**Work instruction**: Would you please copy every line of the material that follows, exactly as it reads?

**Material shown**:
* * * *

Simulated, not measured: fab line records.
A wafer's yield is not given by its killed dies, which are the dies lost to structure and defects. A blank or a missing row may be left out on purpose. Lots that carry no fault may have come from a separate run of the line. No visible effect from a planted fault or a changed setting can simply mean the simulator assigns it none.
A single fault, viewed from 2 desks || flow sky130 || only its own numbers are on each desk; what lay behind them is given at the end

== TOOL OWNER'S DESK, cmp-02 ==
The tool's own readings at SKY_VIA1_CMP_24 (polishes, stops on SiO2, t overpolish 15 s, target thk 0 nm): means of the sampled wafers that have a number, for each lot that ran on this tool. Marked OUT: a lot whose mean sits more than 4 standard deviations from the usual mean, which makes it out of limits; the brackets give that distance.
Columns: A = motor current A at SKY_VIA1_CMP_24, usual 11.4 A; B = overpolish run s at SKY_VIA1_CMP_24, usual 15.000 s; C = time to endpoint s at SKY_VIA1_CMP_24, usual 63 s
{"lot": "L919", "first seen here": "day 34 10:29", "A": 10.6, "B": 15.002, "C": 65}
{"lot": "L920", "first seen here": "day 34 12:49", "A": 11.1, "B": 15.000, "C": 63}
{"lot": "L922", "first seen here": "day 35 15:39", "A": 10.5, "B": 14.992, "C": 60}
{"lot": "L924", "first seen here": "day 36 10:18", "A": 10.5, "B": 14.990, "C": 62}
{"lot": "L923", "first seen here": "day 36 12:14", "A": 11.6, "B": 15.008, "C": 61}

* * * *

**Task output**:
Simulated, not measured: fab line records.
A wafer's yield is not given by its killed dies, which are the dies lost to structure and defects. A blank or a missing row may be left out on purpose. Lots that carry no fault may have come from a separate run of the line. No visible effect from a planted fault or a changed setting can simply mean the simulator assigns it none.
A single fault, viewed from 2 desks || flow sky130 || only its own numbers are on each desk; what lay behind them is given at the end

== TOOL OWNER'S DESK, cmp-02 ==
The tool's own readings at SKY_VIA1_CMP_24 (polishes, stops on SiO2, t overpolish 15 s, target thk 0 nm): means of the sampled wafers that have a number, for each lot that ran on this tool. Marked OUT: a lot whose mean sits more than 4 standard deviations from the usual mean, which makes it out of limits; the brackets give that distance.
Columns: A = motor current A at SKY_VIA1_CMP_24, usual 11.4 A; B = overpolish run s at SKY_VIA1_CMP_24, usual 15.000 s; C = time to endpoint s at SKY_VIA1_CMP_24, usual 63 s
{"lot": "L919", "first seen here": "day 34 10:29", "A": 10.6, "B": 15.002, "C": 65}
{"lot": "L920", "first seen here": "day 34 12:49", "A": 11.1, "B": 15.000, "C": 63}
{"lot": "L922", "first seen here": "day 35 15:39", "A": 10.5, "B": 14.992, "C": 60}
{"lot": "L924", "first seen here": "day 36 10:18", "A": 10.5, "B": 14.990, "C": 62}
{"lot": "L923", "first seen here": "day 36 12:14", "A": 11.6, "B": 15.008, "C": 61}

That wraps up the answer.